• [SOURCE MATERIAL]:
* * * * * * *

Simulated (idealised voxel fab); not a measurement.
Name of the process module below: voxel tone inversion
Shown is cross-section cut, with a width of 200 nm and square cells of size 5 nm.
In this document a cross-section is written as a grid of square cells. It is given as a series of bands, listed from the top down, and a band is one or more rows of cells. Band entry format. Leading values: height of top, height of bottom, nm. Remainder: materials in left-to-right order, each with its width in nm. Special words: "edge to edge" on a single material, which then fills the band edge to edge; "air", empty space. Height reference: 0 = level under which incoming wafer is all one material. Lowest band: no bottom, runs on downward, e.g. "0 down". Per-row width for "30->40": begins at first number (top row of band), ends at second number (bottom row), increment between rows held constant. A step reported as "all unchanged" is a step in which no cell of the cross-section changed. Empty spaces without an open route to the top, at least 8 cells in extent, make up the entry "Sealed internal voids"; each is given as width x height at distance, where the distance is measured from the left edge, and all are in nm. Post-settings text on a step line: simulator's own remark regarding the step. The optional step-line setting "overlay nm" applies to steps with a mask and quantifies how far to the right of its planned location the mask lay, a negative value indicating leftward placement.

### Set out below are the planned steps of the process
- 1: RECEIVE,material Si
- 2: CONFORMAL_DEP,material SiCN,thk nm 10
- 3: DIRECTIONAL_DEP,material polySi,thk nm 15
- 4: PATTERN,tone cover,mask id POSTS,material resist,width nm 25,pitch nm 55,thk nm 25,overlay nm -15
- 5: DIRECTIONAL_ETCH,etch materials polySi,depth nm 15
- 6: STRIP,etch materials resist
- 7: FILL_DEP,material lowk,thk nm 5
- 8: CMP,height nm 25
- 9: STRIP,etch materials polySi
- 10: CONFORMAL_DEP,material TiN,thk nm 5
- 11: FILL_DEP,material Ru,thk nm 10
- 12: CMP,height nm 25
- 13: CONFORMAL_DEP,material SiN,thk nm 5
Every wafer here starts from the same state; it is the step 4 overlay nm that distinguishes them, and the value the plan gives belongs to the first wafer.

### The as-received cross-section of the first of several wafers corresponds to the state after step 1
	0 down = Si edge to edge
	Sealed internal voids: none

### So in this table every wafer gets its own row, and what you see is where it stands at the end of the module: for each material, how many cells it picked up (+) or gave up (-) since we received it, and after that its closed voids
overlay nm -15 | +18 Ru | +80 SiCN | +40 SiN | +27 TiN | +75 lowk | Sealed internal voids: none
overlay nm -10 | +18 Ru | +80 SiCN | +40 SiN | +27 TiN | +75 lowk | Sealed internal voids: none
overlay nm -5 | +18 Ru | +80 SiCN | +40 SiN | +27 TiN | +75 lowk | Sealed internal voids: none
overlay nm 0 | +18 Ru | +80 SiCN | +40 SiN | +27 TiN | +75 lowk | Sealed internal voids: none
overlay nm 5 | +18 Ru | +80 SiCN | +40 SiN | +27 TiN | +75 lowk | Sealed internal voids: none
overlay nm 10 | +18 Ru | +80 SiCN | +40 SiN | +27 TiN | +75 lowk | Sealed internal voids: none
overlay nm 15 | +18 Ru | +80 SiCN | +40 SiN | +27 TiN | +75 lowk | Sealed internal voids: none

* * * * * * *

• [ASSIGNED TASK]: Output the data exactly, from the first line through the line that holds "- 4: PATTERN,tone", so that no later line appears.

• [REPLY]:
Simulated (idealised voxel fab); not a measurement.
Name of the process module below: voxel tone inversion
Shown is cross-section cut, with a width of 200 nm and square cells of size 5 nm.
In this document a cross-section is written as a grid of square cells. It is given as a series of bands, listed from the top down, and a band is one or more rows of cells. Band entry format. Leading values: height of top, height of bottom, nm. Remainder: materials in left-to-right order, each with its width in nm. Special words: "edge to edge" on a single material, which then fills the band edge to edge; "air", empty space. Height reference: 0 = level under which incoming wafer is all one material. Lowest band: no bottom, runs on downward, e.g. "0 down". Per-row width for "30->40": begins at first number (top row of band), ends at second number (bottom row), increment between rows held constant. A step reported as "all unchanged" is a step in which no cell of the cross-section changed. Empty spaces without an open route to the top, at least 8 cells in extent, make up the entry "Sealed internal voids"; each is given as width x height at distance, where the distance is measured from the left edge, and all are in nm. Post-settings text on a step line: simulator's own remark regarding the step. The optional step-line setting "overlay nm" applies to steps with a mask and quantifies how far to the right of its planned location the mask lay, a negative value indicating leftward placement.

### Set out below are the planned steps of the process
- 1: RECEIVE,material Si
- 2: CONFORMAL_DEP,material SiCN,thk nm 10
- 3: DIRECTIONAL_DEP,material polySi,thk nm 15
- 4: PATTERN,tone cover,mask id POSTS,material resist,width nm 25,pitch nm 55,thk nm 25,overlay nm -15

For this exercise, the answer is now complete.